Top of PROVIDED INFORMATION
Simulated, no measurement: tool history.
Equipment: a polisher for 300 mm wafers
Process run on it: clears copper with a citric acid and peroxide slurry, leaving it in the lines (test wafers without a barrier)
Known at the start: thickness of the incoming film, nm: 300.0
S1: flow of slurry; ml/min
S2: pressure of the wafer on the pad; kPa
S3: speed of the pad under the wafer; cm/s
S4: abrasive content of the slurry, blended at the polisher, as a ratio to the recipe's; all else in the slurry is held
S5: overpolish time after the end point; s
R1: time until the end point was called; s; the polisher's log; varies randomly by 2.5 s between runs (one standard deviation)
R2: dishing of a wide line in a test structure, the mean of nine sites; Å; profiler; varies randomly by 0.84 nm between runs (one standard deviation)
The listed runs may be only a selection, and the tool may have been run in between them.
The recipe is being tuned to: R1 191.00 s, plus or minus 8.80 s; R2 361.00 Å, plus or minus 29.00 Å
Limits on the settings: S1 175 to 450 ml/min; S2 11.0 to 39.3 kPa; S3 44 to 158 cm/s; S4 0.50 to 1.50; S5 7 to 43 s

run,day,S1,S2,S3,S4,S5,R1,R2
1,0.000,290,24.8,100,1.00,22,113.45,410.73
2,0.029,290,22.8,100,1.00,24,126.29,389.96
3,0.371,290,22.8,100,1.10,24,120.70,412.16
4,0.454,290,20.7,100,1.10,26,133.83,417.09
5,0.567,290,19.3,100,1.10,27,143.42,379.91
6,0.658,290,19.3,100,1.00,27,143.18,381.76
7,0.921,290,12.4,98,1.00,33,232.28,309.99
Bottom of PROVIDED INFORMATION

▶ [WORK TASK]
Print all the entries above. Keep each one exact.

▶ [RESPONSE BOX]
Simulated, no measurement: tool history.
Equipment: a polisher for 300 mm wafers
Process run on it: clears copper with a citric acid and peroxide slurry, leaving it in the lines (test wafers without a barrier)
Known at the start: thickness of the incoming film, nm: 300.0
S1: flow of slurry; ml/min
S2: pressure of the wafer on the pad; kPa
S3: speed of the pad under the wafer; cm/s
S4: abrasive content of the slurry, blended at the polisher, as a ratio to the recipe's; all else in the slurry is held
S5: overpolish time after the end point; s
R1: time until the end point was called; s; the polisher's log; varies randomly by 2.5 s between runs (one standard deviation)
R2: dishing of a wide line in a test structure, the mean of nine sites; Å; profiler; varies randomly by 0.84 nm between runs (one standard deviation)
The listed runs may be only a selection, and the tool may have been run in between them.
The recipe is being tuned to: R1 191.00 s, plus or minus 8.80 s; R2 361.00 Å, plus or minus 29.00 Å
Limits on the settings: S1 175 to 450 ml/min; S2 11.0 to 39.3 kPa; S3 44 to 158 cm/s; S4 0.50 to 1.50; S5 7 to 43 s

run,day,S1,S2,S3,S4,S5,R1,R2
1,0.000,290,24.8,100,1.00,22,113.45,410.73
2,0.029,290,22.8,100,1.00,24,126.29,389.96
3,0.371,290,22.8,100,1.10,24,120.70,412.16
4,0.454,290,20.7,100,1.10,26,133.83,417.09
5,0.567,290,19.3,100,1.10,27,143.42,379.91
6,0.658,290,19.3,100,1.00,27,143.18,381.76
7,0.921,290,12.4,98,1.00,33,232.28,309.99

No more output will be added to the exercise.